Give back, word for word, the lines in the listing below from the one holding "27 FILL_DEP,material SiO2,thk nm 5" down to the one holding "36 CONFORMAL_DEP,material SiN,thk nm 5", both ends included.

Listed entries:
·····
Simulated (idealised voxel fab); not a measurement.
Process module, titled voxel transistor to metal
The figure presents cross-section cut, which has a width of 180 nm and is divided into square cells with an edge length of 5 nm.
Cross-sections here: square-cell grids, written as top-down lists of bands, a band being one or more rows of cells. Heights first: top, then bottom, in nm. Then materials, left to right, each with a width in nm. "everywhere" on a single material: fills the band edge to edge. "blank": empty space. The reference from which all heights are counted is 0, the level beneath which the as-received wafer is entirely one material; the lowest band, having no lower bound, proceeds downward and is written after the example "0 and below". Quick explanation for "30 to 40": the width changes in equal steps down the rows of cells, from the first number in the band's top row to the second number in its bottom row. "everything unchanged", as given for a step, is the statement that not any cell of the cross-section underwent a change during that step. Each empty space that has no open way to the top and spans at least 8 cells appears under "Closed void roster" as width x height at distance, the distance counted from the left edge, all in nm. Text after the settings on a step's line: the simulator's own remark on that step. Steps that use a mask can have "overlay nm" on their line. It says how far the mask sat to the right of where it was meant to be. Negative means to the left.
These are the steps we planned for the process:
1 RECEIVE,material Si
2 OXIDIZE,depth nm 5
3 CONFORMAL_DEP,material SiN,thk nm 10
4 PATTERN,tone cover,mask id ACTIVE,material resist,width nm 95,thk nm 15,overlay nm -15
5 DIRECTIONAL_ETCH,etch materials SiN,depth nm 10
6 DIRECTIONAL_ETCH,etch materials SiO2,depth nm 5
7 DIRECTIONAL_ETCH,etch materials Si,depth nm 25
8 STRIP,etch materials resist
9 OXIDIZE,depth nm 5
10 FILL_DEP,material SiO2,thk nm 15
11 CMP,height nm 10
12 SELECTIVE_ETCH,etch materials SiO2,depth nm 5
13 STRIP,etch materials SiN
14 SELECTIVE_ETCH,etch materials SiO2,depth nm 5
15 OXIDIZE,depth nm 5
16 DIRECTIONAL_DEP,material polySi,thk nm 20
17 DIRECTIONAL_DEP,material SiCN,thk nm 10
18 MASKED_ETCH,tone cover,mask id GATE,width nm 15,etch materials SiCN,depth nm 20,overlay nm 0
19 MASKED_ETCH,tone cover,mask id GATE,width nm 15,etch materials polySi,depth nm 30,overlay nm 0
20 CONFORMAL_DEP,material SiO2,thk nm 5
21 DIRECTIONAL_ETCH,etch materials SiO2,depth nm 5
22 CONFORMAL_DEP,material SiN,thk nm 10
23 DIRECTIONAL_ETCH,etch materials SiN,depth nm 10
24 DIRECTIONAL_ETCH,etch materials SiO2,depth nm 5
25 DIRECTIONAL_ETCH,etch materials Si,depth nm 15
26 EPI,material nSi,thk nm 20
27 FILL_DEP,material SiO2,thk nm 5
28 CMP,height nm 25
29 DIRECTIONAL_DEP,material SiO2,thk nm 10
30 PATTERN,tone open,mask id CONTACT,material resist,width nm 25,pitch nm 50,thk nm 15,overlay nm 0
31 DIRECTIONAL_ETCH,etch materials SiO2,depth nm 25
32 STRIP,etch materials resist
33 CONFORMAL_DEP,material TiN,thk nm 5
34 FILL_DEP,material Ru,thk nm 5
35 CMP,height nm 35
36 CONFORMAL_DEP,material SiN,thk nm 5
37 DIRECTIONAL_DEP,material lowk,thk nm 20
·····

Response area:
27 FILL_DEP,material SiO2,thk nm 5
28 CMP,height nm 25
29 DIRECTIONAL_DEP,material SiO2,thk nm 10
30 PATTERN,tone open,mask id CONTACT,material resist,width nm 25,pitch nm 50,thk nm 15,overlay nm 0
31 DIRECTIONAL_ETCH,etch materials SiO2,depth nm 25
32 STRIP,etch materials resist
33 CONFORMAL_DEP,material TiN,thk nm 5
34 FILL_DEP,material Ru,thk nm 5
35 CMP,height nm 35
36 CONFORMAL_DEP,material SiN,thk nm 5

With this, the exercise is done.